DATA TO EXAMINE.
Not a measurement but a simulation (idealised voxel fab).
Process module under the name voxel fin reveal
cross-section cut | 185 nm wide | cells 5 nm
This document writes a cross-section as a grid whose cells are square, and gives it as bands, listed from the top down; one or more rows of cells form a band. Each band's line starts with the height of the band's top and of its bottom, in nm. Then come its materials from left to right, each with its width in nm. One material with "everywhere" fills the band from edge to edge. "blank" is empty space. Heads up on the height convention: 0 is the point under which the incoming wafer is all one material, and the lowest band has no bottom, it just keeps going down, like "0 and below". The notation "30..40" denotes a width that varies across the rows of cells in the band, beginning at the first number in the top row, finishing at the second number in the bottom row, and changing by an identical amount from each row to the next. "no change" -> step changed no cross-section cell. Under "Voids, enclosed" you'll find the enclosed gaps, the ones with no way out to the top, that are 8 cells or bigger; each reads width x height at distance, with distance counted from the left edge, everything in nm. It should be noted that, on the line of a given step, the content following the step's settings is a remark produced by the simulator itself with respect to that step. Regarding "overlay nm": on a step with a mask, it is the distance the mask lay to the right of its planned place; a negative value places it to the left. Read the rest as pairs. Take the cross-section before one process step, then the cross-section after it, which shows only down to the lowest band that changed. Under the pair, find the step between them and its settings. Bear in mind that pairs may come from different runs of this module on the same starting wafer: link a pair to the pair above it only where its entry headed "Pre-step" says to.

TASK ITEM. Set down exactly the lines of the data above, beginning with the line that has "Process module under" and ending with the line that has "cross-section cut | 185 nm wide | cells 5 nm", and no others.

RESPONSE AREA.
Process module under the name voxel fin reveal
cross-section cut | 185 nm wide | cells 5 nm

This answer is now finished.